## Supplied data
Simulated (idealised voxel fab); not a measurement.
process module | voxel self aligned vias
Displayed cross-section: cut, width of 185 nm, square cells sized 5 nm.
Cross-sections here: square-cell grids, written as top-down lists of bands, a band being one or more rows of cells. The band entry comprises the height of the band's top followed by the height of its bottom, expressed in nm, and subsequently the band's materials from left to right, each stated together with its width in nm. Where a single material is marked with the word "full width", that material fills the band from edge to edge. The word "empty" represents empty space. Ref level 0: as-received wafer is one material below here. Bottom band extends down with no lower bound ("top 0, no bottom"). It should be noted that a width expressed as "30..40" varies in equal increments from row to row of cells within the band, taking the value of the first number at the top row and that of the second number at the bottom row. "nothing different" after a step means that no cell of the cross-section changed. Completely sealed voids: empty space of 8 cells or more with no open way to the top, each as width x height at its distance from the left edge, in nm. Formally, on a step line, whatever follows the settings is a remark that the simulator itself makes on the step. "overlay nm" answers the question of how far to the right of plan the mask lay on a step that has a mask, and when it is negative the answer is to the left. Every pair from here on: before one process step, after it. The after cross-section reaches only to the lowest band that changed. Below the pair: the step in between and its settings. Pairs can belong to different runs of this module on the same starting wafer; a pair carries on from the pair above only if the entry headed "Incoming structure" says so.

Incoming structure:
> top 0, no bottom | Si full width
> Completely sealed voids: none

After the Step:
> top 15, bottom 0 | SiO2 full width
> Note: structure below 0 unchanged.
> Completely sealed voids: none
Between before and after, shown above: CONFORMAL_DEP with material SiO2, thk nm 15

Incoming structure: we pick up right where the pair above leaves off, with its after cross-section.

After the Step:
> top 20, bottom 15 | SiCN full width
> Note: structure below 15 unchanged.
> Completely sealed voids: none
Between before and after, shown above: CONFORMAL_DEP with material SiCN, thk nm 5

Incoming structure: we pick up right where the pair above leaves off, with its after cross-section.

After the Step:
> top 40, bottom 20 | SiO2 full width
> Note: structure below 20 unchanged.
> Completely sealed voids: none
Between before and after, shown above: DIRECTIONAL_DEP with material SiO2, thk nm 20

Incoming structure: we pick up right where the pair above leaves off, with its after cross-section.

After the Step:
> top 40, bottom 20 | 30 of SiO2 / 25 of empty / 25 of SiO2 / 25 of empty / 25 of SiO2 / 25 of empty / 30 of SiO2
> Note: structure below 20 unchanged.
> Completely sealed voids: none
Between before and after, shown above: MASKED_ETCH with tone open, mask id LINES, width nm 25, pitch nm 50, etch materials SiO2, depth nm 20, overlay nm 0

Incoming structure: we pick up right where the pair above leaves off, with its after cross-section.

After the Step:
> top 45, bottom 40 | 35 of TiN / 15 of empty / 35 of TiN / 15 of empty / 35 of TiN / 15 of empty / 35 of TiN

## Work instruction
Your reply is to repeat, unchanged, the lines above running from the one with "SiCN, thk nm 5" up to and including the one with "Between before and after, shown above: DIRECTIONAL_DEP".

## Expected answer
Between before and after, shown above: CONFORMAL_DEP with material SiCN, thk nm 5

Incoming structure: we pick up right where the pair above leaves off, with its after cross-section.

After the Step:
> top 40, bottom 20 | SiO2 full width
> Note: structure below 20 unchanged.
> Completely sealed voids: none
Between before and after, shown above: DIRECTIONAL_DEP with material SiO2, thk nm 20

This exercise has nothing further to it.